▶ **ASSIGNMENT**
Would you print the records as they stand, down to the last character?

--
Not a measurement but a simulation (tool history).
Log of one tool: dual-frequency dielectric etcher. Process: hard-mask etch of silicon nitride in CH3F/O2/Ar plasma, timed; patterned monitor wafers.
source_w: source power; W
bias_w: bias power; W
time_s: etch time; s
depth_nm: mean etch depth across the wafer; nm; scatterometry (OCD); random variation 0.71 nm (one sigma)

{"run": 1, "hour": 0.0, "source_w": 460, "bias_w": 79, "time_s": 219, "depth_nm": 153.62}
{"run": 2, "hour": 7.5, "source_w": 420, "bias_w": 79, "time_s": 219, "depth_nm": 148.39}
--

▶ **TASK RESPONSE**
Not a measurement but a simulation (tool history).
Log of one tool: dual-frequency dielectric etcher. Process: hard-mask etch of silicon nitride in CH3F/O2/Ar plasma, timed; patterned monitor wafers.
source_w: source power; W
bias_w: bias power; W
time_s: etch time; s
depth_nm: mean etch depth across the wafer; nm; scatterometry (OCD); random variation 0.71 nm (one sigma)

{"run": 1, "hour": 0.0, "source_w": 460, "bias_w": 79, "time_s": 219, "depth_nm": 153.62}
{"run": 2, "hour": 7.5, "source_w": 420, "bias_w": 79, "time_s": 219, "depth_nm": 148.39}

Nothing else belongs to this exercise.